Starting at the top of the listing below, copy each line exactly, stopping after the line that contains "Square cell edge".

(Dataset content)
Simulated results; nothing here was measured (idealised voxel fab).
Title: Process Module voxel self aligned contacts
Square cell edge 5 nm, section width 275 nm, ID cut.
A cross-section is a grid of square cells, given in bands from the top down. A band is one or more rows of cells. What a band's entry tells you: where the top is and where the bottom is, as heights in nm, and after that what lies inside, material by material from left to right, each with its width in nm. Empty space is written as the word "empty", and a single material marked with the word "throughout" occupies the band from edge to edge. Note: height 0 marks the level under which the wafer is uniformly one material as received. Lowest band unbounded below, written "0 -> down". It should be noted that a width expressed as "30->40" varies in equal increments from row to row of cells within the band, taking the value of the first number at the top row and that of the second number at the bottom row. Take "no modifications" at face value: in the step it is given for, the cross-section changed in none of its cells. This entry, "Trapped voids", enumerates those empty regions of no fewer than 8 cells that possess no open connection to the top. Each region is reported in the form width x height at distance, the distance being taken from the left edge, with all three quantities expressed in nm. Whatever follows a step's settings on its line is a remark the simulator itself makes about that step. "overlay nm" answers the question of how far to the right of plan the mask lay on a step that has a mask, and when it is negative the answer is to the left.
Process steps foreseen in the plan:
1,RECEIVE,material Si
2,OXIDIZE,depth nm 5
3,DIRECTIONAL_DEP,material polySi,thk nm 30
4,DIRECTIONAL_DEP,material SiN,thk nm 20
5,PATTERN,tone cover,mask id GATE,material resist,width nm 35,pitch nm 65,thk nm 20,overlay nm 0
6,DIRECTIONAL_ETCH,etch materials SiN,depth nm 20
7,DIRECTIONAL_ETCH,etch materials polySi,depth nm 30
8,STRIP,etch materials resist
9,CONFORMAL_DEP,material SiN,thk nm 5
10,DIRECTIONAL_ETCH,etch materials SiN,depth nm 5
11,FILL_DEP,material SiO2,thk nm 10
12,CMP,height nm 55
(End Dataset content)

**Response:**
Simulated results; nothing here was measured (idealised voxel fab).
Title: Process Module voxel self aligned contacts
Square cell edge 5 nm, section width 275 nm, ID cut.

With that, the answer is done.